▸ EXERCISE: Will you return, word for word, only the lines from the top of the data below down to and including the one with "The cross-section shown"?

▸ SOURCE INFORMATION:
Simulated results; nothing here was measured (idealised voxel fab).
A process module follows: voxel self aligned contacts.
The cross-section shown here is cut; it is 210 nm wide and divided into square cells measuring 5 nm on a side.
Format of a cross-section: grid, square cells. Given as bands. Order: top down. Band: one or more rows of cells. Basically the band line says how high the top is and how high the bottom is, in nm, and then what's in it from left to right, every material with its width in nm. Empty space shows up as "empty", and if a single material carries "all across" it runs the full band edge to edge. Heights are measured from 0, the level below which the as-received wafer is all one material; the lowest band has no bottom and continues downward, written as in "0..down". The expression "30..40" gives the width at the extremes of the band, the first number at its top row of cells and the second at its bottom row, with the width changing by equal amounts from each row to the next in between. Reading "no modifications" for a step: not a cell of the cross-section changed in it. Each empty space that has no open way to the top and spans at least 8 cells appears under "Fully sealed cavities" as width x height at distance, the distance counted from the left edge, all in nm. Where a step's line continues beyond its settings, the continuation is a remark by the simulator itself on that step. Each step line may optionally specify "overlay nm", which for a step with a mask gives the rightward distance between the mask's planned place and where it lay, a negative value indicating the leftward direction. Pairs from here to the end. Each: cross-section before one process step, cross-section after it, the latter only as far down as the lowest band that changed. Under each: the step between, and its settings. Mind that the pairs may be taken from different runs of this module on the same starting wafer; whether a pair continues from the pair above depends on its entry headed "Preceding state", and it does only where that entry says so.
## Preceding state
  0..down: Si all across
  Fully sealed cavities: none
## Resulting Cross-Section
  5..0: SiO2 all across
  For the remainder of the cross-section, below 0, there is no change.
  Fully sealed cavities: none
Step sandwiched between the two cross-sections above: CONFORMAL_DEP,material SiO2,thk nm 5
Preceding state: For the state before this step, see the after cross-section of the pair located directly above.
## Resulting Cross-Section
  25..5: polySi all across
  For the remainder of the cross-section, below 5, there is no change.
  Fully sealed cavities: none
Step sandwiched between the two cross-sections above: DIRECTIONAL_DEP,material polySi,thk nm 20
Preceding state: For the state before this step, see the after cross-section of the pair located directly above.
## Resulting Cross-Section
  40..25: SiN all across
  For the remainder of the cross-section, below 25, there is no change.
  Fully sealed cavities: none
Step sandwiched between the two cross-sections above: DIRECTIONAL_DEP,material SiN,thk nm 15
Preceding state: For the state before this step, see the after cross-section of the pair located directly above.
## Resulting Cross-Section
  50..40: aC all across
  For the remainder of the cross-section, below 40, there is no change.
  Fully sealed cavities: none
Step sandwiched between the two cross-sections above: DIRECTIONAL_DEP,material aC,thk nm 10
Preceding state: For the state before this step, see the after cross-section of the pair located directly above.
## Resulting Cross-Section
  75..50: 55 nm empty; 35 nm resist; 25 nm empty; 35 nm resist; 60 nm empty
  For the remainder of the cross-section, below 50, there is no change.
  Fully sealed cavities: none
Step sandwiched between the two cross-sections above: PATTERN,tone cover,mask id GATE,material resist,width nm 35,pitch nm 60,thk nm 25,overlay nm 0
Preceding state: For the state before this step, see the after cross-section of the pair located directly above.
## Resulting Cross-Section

▸ RESPONSE AREA:
Simulated results; nothing here was measured (idealised voxel fab).
A process module follows: voxel self aligned contacts.
The cross-section shown here is cut; it is 210 nm wide and divided into square cells measuring 5 nm on a side.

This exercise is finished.